**Exercise:**
Your reply should reproduce each record precisely as written.

(Beginning of Data supplied)
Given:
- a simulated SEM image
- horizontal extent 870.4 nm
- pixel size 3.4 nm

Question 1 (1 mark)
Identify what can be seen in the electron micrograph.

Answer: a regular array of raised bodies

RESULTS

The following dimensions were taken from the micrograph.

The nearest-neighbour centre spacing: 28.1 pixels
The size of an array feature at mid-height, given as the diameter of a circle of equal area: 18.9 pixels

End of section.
(End of Data supplied)

**Answer space:**
Given:
- a simulated SEM image
- horizontal extent 870.4 nm
- pixel size 3.4 nm

Question 1 (1 mark)
Identify what can be seen in the electron micrograph.

Answer: a regular array of raised bodies

RESULTS

The following dimensions were taken from the micrograph.

The nearest-neighbour centre spacing: 28.1 pixels
The size of an array feature at mid-height, given as the diameter of a circle of equal area: 18.9 pixels

End of section.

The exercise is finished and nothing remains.